## ACTION ITEM
Copy out exactly the lines below that run from the one holding "Nothing out of" to the one holding "Chamber particle source", keeping both of those lines and no others.

## SUPPLIED MATERIAL
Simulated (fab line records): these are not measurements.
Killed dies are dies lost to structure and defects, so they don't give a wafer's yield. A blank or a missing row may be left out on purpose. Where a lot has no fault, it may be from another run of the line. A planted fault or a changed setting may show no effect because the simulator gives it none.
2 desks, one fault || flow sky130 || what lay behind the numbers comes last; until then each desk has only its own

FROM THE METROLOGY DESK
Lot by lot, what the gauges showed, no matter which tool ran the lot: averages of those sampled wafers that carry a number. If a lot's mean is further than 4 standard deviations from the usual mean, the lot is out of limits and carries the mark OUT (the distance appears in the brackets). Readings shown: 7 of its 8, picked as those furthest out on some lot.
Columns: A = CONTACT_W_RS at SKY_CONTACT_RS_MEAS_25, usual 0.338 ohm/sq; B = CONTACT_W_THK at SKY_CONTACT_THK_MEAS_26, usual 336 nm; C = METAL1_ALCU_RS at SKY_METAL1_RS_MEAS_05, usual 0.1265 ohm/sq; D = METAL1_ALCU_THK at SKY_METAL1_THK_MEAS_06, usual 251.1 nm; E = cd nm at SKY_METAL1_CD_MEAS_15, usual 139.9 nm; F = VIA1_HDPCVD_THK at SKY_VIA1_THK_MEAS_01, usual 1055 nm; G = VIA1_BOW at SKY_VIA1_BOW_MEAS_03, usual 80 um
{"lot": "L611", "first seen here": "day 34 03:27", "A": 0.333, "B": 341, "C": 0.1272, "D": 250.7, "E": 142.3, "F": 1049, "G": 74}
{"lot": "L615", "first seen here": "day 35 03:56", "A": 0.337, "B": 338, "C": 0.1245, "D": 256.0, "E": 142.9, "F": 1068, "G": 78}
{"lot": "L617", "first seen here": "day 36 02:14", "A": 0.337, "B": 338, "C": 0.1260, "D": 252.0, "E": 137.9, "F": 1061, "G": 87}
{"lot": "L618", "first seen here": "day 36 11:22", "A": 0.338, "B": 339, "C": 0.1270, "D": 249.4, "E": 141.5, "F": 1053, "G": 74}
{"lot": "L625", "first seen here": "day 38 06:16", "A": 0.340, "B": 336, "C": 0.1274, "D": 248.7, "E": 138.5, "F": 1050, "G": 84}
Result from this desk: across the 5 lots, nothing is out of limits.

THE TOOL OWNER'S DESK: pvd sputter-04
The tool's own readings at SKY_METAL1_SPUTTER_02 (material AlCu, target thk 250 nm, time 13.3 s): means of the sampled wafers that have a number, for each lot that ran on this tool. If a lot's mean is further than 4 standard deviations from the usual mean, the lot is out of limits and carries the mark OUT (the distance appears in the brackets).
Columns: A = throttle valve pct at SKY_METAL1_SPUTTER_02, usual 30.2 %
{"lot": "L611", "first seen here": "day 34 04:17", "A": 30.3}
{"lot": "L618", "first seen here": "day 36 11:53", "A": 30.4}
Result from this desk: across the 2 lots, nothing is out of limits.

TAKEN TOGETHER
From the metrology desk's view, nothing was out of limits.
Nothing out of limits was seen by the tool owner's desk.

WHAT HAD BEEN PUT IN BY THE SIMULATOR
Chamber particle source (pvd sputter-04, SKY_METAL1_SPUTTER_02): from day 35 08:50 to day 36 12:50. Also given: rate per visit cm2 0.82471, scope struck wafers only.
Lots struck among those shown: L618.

## TASK OUTPUT
Nothing out of limits was seen by the tool owner's desk.

WHAT HAD BEEN PUT IN BY THE SIMULATOR
Chamber particle source (pvd sputter-04, SKY_METAL1_SPUTTER_02): from day 35 08:50 to day 36 12:50. Also given: rate per visit cm2 0.82471, scope struck wafers only.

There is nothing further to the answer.